### Source material:
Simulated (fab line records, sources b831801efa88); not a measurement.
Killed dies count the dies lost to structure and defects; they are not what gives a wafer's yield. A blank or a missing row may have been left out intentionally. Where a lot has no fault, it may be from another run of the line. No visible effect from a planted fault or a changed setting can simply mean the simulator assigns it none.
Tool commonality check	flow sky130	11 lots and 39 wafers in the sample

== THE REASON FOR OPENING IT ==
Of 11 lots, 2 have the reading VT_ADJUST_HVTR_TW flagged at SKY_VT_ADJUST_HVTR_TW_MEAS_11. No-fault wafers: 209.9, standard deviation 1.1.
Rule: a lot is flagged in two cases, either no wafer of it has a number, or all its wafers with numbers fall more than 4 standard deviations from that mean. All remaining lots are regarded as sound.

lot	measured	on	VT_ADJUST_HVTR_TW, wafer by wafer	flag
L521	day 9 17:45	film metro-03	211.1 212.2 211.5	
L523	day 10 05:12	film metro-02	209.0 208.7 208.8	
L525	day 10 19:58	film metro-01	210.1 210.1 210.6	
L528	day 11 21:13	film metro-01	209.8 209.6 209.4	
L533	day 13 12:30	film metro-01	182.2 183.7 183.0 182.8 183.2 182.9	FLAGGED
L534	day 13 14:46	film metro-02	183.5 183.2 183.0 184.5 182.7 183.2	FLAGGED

### Work order:
Once you have read the records above, write them out again exactly.

### Exercise result:
Simulated (fab line records, sources b831801efa88); not a measurement.
Killed dies count the dies lost to structure and defects; they are not what gives a wafer's yield. A blank or a missing row may have been left out intentionally. Where a lot has no fault, it may be from another run of the line. No visible effect from a planted fault or a changed setting can simply mean the simulator assigns it none.
Tool commonality check	flow sky130	11 lots and 39 wafers in the sample

== THE REASON FOR OPENING IT ==
Of 11 lots, 2 have the reading VT_ADJUST_HVTR_TW flagged at SKY_VT_ADJUST_HVTR_TW_MEAS_11. No-fault wafers: 209.9, standard deviation 1.1.
Rule: a lot is flagged in two cases, either no wafer of it has a number, or all its wafers with numbers fall more than 4 standard deviations from that mean. All remaining lots are regarded as sound.

lot	measured	on	VT_ADJUST_HVTR_TW, wafer by wafer	flag
L521	day 9 17:45	film metro-03	211.1 212.2 211.5	
L523	day 10 05:12	film metro-02	209.0 208.7 208.8	
L525	day 10 19:58	film metro-01	210.1 210.1 210.6	
L528	day 11 21:13	film metro-01	209.8 209.6 209.4	
L533	day 13 12:30	film metro-01	182.2 183.7 183.0 182.8 183.2 182.9	FLAGGED
L534	day 13 14:46	film metro-02	183.5 183.2 183.0 184.5 182.7 183.2	FLAGGED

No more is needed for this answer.